- _Assigned task_
Look below for the line that contains "The following is", then copy it and each following line exactly, through and including the line that contains "Section cut is".

- _Provided information_
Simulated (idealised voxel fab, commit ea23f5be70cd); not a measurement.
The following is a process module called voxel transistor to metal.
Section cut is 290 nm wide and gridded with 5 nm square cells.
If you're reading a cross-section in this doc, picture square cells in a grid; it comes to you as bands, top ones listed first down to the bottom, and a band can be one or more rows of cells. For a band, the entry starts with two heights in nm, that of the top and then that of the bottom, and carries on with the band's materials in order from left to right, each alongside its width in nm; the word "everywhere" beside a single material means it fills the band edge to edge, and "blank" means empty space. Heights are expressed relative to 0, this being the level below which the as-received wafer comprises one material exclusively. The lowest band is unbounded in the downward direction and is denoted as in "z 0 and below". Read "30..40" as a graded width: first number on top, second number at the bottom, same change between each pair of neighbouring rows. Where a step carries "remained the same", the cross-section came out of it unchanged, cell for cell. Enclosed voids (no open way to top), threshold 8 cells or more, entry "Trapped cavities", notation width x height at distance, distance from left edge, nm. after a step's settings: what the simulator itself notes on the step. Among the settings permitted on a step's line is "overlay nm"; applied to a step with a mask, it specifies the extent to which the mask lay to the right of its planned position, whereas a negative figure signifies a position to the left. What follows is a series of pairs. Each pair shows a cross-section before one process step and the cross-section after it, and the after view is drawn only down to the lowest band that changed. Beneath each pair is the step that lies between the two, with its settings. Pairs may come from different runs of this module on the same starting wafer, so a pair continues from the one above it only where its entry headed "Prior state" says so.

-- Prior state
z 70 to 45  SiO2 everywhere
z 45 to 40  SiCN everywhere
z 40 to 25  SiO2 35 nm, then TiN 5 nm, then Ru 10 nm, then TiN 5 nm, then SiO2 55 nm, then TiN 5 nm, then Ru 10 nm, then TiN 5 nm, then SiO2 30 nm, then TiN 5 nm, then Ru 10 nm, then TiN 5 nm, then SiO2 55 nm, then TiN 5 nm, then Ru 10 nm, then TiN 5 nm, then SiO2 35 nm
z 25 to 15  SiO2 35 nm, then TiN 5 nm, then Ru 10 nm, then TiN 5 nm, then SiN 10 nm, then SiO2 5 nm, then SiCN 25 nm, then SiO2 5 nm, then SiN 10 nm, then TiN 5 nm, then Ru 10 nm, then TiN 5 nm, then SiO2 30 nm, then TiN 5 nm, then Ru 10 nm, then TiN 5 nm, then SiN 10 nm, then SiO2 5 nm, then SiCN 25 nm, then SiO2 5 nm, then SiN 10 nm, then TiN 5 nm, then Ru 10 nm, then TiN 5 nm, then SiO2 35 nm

- _Task solution_
The following is a process module called voxel transistor to metal.
Section cut is 290 nm wide and gridded with 5 nm square cells.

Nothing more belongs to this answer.